## [Assigned task]
The lines wanted run from the first one below through the one with "The tool may". Return them exactly.

## [Material provided]
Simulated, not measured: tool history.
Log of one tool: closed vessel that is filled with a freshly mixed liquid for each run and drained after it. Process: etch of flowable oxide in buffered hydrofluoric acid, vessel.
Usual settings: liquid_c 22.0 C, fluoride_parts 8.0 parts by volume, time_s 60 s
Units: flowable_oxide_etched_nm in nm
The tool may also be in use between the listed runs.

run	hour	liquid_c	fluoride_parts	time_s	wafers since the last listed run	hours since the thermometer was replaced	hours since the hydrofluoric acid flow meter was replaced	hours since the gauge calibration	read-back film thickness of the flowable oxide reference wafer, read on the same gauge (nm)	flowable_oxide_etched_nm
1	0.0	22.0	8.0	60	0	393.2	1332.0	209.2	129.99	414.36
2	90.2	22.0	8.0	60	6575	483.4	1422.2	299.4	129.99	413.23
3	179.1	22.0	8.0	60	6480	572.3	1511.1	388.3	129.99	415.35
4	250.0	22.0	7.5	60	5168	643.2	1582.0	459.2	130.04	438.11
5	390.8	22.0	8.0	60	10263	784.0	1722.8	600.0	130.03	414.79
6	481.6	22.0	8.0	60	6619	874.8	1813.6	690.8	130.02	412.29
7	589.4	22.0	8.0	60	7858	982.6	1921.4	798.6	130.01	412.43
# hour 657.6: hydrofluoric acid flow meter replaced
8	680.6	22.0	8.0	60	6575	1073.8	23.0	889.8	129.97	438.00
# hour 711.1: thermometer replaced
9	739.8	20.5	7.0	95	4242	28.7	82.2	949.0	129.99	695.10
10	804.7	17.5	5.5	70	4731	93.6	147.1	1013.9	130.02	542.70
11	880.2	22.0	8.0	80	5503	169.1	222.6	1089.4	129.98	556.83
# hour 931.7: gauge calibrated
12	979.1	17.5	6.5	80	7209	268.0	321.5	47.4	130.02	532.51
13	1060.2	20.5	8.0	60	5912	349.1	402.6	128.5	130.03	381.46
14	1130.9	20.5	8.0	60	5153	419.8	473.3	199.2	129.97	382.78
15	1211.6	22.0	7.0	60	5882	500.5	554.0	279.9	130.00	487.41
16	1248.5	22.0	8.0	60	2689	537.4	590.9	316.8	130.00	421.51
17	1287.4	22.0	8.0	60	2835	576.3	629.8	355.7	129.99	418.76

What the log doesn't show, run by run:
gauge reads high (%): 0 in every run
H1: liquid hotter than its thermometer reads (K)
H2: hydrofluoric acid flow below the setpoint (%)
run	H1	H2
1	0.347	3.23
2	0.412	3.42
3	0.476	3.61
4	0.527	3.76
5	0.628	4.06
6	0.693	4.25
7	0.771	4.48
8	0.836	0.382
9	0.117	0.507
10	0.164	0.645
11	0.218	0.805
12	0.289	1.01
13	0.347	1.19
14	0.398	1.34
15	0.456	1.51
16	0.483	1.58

## [Expected answer]
Simulated, not measured: tool history.
Log of one tool: closed vessel that is filled with a freshly mixed liquid for each run and drained after it. Process: etch of flowable oxide in buffered hydrofluoric acid, vessel.
Usual settings: liquid_c 22.0 C, fluoride_parts 8.0 parts by volume, time_s 60 s
Units: flowable_oxide_etched_nm in nm
The tool may also be in use between the listed runs.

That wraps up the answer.